[Input data — start]

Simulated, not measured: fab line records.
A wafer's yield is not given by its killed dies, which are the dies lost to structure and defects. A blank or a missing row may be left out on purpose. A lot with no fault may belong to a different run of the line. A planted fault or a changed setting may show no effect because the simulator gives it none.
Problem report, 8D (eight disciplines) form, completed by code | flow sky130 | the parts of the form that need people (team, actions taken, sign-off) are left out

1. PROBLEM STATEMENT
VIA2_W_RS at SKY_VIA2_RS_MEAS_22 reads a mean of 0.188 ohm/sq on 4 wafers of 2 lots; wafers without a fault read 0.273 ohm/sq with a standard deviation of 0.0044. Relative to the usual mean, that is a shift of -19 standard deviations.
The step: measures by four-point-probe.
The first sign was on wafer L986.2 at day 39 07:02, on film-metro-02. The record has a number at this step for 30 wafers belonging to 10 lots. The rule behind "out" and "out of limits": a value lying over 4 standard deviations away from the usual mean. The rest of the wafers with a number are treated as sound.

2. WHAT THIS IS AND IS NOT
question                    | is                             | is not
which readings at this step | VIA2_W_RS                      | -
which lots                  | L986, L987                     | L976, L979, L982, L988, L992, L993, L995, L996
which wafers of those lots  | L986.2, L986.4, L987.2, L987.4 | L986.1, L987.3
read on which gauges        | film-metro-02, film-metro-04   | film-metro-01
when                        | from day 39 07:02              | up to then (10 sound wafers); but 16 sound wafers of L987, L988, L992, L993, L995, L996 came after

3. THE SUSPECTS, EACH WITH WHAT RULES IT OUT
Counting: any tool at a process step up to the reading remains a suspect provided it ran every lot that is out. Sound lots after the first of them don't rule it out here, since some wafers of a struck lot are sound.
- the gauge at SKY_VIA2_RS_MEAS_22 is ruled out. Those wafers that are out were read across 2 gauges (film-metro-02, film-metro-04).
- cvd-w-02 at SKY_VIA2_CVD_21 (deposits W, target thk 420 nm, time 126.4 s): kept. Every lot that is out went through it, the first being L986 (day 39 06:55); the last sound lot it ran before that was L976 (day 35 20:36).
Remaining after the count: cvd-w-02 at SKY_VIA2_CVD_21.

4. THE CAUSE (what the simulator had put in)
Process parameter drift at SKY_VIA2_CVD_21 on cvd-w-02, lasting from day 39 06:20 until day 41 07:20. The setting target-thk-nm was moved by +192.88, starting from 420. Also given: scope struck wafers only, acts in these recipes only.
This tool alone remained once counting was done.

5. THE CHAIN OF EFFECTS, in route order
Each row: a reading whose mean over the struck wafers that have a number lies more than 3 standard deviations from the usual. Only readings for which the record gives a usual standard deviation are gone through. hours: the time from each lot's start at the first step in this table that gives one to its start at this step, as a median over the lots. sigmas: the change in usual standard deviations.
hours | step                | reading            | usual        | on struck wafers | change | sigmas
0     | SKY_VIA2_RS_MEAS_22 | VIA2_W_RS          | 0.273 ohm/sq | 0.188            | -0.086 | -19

[Input data — finish]

_Action item_
In the answer, the lines from the first line of the data above through the line containing "A wafer's yield" must appear exactly as written, with nothing else.

_Exercise response_
Simulated, not measured: fab line records.
A wafer's yield is not given by its killed dies, which are the dies lost to structure and defects. A blank or a missing row may be left out on purpose. A lot with no fault may belong to a different run of the line. A planted fault or a changed setting may show no effect because the simulator gives it none.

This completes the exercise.